[INFORMATION PROVIDED]
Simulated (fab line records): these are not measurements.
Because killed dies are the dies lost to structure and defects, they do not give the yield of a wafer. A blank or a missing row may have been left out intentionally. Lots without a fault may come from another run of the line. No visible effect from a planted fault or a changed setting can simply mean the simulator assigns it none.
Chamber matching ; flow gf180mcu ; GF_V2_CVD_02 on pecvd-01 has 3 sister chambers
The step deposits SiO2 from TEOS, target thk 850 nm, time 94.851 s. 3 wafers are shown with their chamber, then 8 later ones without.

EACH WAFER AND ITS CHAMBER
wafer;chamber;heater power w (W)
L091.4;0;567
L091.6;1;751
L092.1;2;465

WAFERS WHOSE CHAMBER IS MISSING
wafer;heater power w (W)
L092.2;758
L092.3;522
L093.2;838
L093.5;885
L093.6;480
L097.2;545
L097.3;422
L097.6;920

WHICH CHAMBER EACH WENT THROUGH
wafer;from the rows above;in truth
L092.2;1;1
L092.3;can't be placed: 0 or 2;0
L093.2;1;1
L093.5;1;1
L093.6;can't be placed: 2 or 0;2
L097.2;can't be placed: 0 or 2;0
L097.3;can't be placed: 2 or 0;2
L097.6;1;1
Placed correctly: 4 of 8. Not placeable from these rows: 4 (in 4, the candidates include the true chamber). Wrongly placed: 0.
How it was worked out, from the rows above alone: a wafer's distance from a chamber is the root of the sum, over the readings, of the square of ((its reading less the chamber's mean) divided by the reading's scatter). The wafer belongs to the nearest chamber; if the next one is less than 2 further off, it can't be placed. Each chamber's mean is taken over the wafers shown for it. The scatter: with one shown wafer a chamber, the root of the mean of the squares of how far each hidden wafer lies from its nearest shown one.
[/INFORMATION PROVIDED]

Needed here are the exact lines from the start of the material through the line that contains "Chamber matching ;", and no others.

EXERCISE RESPONSE:
Simulated (fab line records): these are not measurements.
Because killed dies are the dies lost to structure and defects, they do not give the yield of a wafer. A blank or a missing row may have been left out intentionally. Lots without a fault may come from another run of the line. No visible effect from a planted fault or a changed setting can simply mean the simulator assigns it none.
Chamber matching ; flow gf180mcu ; GF_V2_CVD_02 on pecvd-01 has 3 sister chambers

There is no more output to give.